**TASK ITEM:**
Up to and including the line with "Materials in the", reproduce the listing below exactly, beginning at its first line.

· · · · ·

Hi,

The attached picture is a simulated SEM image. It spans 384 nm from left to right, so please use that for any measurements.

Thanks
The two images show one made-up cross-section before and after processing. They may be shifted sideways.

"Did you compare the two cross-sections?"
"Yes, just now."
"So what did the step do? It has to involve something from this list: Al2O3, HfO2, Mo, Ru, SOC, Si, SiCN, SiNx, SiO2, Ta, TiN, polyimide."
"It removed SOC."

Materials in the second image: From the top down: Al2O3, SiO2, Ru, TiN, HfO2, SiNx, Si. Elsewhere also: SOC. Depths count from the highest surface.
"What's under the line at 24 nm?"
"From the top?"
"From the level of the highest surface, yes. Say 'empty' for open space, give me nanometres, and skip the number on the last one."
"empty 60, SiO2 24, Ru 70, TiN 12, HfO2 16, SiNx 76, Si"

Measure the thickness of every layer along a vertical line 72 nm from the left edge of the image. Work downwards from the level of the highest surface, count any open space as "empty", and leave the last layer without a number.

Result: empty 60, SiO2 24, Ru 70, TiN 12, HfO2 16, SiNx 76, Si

· · · · ·

**TASK OUTPUT:**
Hi,

The attached picture is a simulated SEM image. It spans 384 nm from left to right, so please use that for any measurements.

Thanks
The two images show one made-up cross-section before and after processing. They may be shifted sideways.

"Did you compare the two cross-sections?"
"Yes, just now."
"So what did the step do? It has to involve something from this list: Al2O3, HfO2, Mo, Ru, SOC, Si, SiCN, SiNx, SiO2, Ta, TiN, polyimide."
"It removed SOC."

Materials in the second image: From the top down: Al2O3, SiO2, Ru, TiN, HfO2, SiNx, Si. Elsewhere also: SOC. Depths count from the highest surface.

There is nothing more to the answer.